▶ **Requirement**: The data below is to be retyped exactly, line by line.

▶ **Data excerpts**:
__________

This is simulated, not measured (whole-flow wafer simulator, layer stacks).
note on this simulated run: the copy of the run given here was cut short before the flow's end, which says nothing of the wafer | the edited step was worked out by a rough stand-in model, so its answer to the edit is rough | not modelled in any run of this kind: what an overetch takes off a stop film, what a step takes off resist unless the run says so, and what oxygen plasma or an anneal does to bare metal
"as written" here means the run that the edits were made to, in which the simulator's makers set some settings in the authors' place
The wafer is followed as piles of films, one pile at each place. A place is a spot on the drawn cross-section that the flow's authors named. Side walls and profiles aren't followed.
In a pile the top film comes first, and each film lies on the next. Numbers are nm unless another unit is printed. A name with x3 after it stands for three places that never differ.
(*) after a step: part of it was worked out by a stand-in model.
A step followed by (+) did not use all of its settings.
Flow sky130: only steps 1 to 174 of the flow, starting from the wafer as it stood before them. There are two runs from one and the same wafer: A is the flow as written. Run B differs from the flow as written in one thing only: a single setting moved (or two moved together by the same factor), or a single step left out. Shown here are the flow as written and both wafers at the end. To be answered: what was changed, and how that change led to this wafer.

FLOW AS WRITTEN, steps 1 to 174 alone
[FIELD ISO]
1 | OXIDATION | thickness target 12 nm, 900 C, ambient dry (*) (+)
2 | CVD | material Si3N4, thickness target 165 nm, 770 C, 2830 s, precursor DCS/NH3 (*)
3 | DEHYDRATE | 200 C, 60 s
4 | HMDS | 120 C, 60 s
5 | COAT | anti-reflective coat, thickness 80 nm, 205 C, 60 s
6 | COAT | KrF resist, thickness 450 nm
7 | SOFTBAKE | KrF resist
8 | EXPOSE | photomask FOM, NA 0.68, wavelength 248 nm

__________

▶ **Written response**:
This is simulated, not measured (whole-flow wafer simulator, layer stacks).
note on this simulated run: the copy of the run given here was cut short before the flow's end, which says nothing of the wafer | the edited step was worked out by a rough stand-in model, so its answer to the edit is rough | not modelled in any run of this kind: what an overetch takes off a stop film, what a step takes off resist unless the run says so, and what oxygen plasma or an anneal does to bare metal
"as written" here means the run that the edits were made to, in which the simulator's makers set some settings in the authors' place
The wafer is followed as piles of films, one pile at each place. A place is a spot on the drawn cross-section that the flow's authors named. Side walls and profiles aren't followed.
In a pile the top film comes first, and each film lies on the next. Numbers are nm unless another unit is printed. A name with x3 after it stands for three places that never differ.
(*) after a step: part of it was worked out by a stand-in model.
A step followed by (+) did not use all of its settings.
Flow sky130: only steps 1 to 174 of the flow, starting from the wafer as it stood before them. There are two runs from one and the same wafer: A is the flow as written. Run B differs from the flow as written in one thing only: a single setting moved (or two moved together by the same factor), or a single step left out. Shown here are the flow as written and both wafers at the end. To be answered: what was changed, and how that change led to this wafer.

FLOW AS WRITTEN, steps 1 to 174 alone
[FIELD ISO]
1 | OXIDATION | thickness target 12 nm, 900 C, ambient dry (*) (+)
2 | CVD | material Si3N4, thickness target 165 nm, 770 C, 2830 s, precursor DCS/NH3 (*)
3 | DEHYDRATE | 200 C, 60 s
4 | HMDS | 120 C, 60 s
5 | COAT | anti-reflective coat, thickness 80 nm, 205 C, 60 s
6 | COAT | KrF resist, thickness 450 nm
7 | SOFTBAKE | KrF resist
8 | EXPOSE | photomask FOM, NA 0.68, wavelength 248 nm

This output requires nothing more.